#####

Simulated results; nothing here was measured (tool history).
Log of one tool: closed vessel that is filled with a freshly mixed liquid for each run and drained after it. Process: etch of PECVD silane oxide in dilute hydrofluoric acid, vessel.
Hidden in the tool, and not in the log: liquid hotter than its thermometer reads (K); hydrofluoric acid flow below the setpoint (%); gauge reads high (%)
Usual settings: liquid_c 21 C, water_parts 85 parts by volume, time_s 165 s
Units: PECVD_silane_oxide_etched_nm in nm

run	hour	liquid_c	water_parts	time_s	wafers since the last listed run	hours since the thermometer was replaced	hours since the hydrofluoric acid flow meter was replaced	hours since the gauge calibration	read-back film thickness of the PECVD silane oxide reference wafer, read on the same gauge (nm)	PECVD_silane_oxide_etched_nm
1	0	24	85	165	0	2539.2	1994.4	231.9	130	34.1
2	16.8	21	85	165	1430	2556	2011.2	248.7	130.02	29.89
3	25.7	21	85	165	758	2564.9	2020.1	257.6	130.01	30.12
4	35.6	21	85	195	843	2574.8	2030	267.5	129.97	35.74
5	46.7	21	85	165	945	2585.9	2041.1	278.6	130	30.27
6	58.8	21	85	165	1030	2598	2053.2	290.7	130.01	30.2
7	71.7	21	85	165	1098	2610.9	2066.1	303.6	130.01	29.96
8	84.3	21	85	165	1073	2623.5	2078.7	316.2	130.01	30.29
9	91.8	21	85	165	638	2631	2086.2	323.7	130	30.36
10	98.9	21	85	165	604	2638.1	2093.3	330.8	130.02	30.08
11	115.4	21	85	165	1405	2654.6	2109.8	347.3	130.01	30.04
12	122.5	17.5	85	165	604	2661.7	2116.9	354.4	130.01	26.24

#####

**ACTION ITEM:**
In your reply, restate exactly the lines from the start of the records above through the line holding "Hidden in the", including both, and nothing else.

**EXERCISE OUTPUT:**
Simulated results; nothing here was measured (tool history).
Log of one tool: closed vessel that is filled with a freshly mixed liquid for each run and drained after it. Process: etch of PECVD silane oxide in dilute hydrofluoric acid, vessel.
Hidden in the tool, and not in the log: liquid hotter than its thermometer reads (K); hydrofluoric acid flow below the setpoint (%); gauge reads high (%)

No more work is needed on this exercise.